* ASSIGNED TASK:
Repeat the entries exactly as they stand.

═══ DATA PROVIDED
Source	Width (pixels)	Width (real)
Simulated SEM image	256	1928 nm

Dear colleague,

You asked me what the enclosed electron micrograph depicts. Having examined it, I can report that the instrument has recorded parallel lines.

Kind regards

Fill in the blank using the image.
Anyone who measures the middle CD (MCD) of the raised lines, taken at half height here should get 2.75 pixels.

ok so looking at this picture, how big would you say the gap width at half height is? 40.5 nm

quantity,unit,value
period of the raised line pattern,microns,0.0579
══════

* EXERCISE OUTPUT:
Source	Width (pixels)	Width (real)
Simulated SEM image	256	1928 nm

Dear colleague,

You asked me what the enclosed electron micrograph depicts. Having examined it, I can report that the instrument has recorded parallel lines.

Kind regards

Fill in the blank using the image.
Anyone who measures the middle CD (MCD) of the raised lines, taken at half height here should get 2.75 pixels.

ok so looking at this picture, how big would you say the gap width at half height is? 40.5 nm

quantity,unit,value
period of the raised line pattern,microns,0.0579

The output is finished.